REQUIRED ACTION >>
In the listing below, find the line with "5 COAT: anti-reflective coat, 182 C, 71 s" and the line with "30 COAT: i-line resist, thickness 3000 nm (*)". Repeat those two lines and all lines between them exactly.

··········

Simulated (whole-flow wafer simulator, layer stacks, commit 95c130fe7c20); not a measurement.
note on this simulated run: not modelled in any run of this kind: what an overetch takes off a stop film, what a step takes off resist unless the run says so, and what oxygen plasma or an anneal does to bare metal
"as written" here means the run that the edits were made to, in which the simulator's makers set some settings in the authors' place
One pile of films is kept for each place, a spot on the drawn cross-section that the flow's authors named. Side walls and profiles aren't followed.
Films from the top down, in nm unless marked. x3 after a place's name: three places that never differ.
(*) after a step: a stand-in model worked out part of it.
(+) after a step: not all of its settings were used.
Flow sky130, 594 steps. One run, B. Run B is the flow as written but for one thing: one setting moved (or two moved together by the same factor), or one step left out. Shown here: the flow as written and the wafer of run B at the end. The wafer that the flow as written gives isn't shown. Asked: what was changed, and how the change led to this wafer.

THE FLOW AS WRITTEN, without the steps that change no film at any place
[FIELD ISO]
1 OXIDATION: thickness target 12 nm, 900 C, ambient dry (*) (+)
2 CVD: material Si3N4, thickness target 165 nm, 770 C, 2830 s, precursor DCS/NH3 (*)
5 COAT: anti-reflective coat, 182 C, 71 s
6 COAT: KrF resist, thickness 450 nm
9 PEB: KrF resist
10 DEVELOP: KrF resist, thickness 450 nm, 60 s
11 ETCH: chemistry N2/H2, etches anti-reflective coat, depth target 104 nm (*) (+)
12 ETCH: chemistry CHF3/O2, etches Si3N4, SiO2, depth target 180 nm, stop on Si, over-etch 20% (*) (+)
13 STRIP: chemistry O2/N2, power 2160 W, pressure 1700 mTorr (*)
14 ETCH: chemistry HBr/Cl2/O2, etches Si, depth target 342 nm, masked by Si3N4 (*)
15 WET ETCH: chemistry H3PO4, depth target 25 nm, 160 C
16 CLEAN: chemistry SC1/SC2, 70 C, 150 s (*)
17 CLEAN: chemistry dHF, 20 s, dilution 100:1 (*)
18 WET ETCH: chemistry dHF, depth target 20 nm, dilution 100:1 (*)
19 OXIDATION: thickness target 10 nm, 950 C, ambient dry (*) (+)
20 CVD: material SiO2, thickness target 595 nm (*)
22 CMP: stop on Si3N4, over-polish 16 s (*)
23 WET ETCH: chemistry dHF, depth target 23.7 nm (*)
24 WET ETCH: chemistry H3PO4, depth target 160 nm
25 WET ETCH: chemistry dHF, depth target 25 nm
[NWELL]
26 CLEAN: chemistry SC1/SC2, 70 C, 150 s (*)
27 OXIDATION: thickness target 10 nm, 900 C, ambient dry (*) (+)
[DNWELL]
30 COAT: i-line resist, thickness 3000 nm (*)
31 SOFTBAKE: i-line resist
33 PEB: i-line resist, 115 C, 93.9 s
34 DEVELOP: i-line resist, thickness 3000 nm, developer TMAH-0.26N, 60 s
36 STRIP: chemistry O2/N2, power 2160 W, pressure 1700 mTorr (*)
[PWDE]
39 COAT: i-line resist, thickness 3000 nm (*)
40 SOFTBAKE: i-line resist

··········

RESPONSE AREA >>
5 COAT: anti-reflective coat, 182 C, 71 s
6 COAT: KrF resist, thickness 450 nm
9 PEB: KrF resist
10 DEVELOP: KrF resist, thickness 450 nm, 60 s
11 ETCH: chemistry N2/H2, etches anti-reflective coat, depth target 104 nm (*) (+)
12 ETCH: chemistry CHF3/O2, etches Si3N4, SiO2, depth target 180 nm, stop on Si, over-etch 20% (*) (+)
13 STRIP: chemistry O2/N2, power 2160 W, pressure 1700 mTorr (*)
14 ETCH: chemistry HBr/Cl2/O2, etches Si, depth target 342 nm, masked by Si3N4 (*)
15 WET ETCH: chemistry H3PO4, depth target 25 nm, 160 C
16 CLEAN: chemistry SC1/SC2, 70 C, 150 s (*)
17 CLEAN: chemistry dHF, 20 s, dilution 100:1 (*)
18 WET ETCH: chemistry dHF, depth target 20 nm, dilution 100:1 (*)
19 OXIDATION: thickness target 10 nm, 950 C, ambient dry (*) (+)
20 CVD: material SiO2, thickness target 595 nm (*)
22 CMP: stop on Si3N4, over-polish 16 s (*)
23 WET ETCH: chemistry dHF, depth target 23.7 nm (*)
24 WET ETCH: chemistry H3PO4, depth target 160 nm
25 WET ETCH: chemistry dHF, depth target 25 nm
[NWELL]
26 CLEAN: chemistry SC1/SC2, 70 C, 150 s (*)
27 OXIDATION: thickness target 10 nm, 900 C, ambient dry (*) (+)
[DNWELL]
30 COAT: i-line resist, thickness 3000 nm (*)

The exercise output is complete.